Assigned task => Restate every record exactly, with nothing skipped.

The data =>
==*==
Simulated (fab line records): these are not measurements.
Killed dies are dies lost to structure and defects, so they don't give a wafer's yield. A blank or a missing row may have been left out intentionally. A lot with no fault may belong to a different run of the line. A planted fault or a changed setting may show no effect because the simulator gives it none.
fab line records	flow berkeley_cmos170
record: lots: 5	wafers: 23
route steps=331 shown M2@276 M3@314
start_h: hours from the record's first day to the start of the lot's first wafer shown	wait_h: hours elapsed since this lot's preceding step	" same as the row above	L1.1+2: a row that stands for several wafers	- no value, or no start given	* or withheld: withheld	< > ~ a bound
==*==

Exercise solution =>
Simulated (fab line records): these are not measurements.
Killed dies are dies lost to structure and defects, so they don't give a wafer's yield. A blank or a missing row may have been left out intentionally. A lot with no fault may belong to a different run of the line. A planted fault or a changed setting may show no effect because the simulator gives it none.
fab line records	flow berkeley_cmos170
record: lots: 5	wafers: 23
route steps=331 shown M2@276 M3@314
start_h: hours from the record's first day to the start of the lot's first wafer shown	wait_h: hours elapsed since this lot's preceding step	" same as the row above	L1.1+2: a row that stands for several wafers	- no value, or no start given	* or withheld: withheld	< > ~ a bound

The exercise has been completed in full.